PROVIDED MATERIAL:
• • • • •

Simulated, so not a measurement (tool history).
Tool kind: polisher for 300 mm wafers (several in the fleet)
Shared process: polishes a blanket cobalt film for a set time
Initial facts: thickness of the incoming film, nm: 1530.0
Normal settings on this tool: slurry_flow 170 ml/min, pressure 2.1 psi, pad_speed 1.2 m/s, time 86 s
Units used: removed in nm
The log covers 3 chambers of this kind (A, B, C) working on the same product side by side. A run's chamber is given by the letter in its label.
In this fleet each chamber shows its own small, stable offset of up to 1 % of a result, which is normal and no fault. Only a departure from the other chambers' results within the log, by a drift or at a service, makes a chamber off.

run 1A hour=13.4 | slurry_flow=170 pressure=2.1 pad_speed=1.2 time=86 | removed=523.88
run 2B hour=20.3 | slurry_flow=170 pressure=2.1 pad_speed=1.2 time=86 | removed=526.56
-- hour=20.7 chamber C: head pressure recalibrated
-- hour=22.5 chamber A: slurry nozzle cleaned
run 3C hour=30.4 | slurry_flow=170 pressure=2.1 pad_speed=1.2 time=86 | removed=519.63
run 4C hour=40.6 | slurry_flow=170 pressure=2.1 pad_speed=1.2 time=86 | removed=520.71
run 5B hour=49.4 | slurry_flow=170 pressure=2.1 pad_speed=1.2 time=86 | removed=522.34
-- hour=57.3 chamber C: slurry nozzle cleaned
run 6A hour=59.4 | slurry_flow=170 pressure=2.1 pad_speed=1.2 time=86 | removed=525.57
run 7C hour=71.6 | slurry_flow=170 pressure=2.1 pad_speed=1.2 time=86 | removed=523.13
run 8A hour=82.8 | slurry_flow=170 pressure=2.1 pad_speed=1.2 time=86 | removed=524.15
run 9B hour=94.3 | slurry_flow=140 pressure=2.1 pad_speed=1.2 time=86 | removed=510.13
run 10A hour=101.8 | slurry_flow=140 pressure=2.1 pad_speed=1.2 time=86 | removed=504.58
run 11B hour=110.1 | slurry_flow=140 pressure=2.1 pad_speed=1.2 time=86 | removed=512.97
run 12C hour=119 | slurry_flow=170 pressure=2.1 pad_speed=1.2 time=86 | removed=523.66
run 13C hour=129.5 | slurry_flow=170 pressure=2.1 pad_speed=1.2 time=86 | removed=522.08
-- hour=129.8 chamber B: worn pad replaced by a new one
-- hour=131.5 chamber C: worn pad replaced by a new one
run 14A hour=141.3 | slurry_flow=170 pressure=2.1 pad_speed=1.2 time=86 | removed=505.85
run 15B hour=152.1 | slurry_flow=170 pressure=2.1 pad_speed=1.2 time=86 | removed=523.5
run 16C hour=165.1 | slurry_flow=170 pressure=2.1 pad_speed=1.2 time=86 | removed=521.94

• • • • •

REQUIRED ACTION: All that should be written out is the stretch of lines above between the one holding "run 4C hour=40.6" and the one holding "run 15B hour=152.1", inclusive, exactly as given.

ANSWER BOX:
run 4C hour=40.6 | slurry_flow=170 pressure=2.1 pad_speed=1.2 time=86 | removed=520.71
run 5B hour=49.4 | slurry_flow=170 pressure=2.1 pad_speed=1.2 time=86 | removed=522.34
-- hour=57.3 chamber C: slurry nozzle cleaned
run 6A hour=59.4 | slurry_flow=170 pressure=2.1 pad_speed=1.2 time=86 | removed=525.57
run 7C hour=71.6 | slurry_flow=170 pressure=2.1 pad_speed=1.2 time=86 | removed=523.13
run 8A hour=82.8 | slurry_flow=170 pressure=2.1 pad_speed=1.2 time=86 | removed=524.15
run 9B hour=94.3 | slurry_flow=140 pressure=2.1 pad_speed=1.2 time=86 | removed=510.13
run 10A hour=101.8 | slurry_flow=140 pressure=2.1 pad_speed=1.2 time=86 | removed=504.58
run 11B hour=110.1 | slurry_flow=140 pressure=2.1 pad_speed=1.2 time=86 | removed=512.97
run 12C hour=119 | slurry_flow=170 pressure=2.1 pad_speed=1.2 time=86 | removed=523.66
run 13C hour=129.5 | slurry_flow=170 pressure=2.1 pad_speed=1.2 time=86 | removed=522.08
-- hour=129.8 chamber B: worn pad replaced by a new one
-- hour=131.5 chamber C: worn pad replaced by a new one
run 14A hour=141.3 | slurry_flow=170 pressure=2.1 pad_speed=1.2 time=86 | removed=505.85
run 15B hour=152.1 | slurry_flow=170 pressure=2.1 pad_speed=1.2 time=86 | removed=523.5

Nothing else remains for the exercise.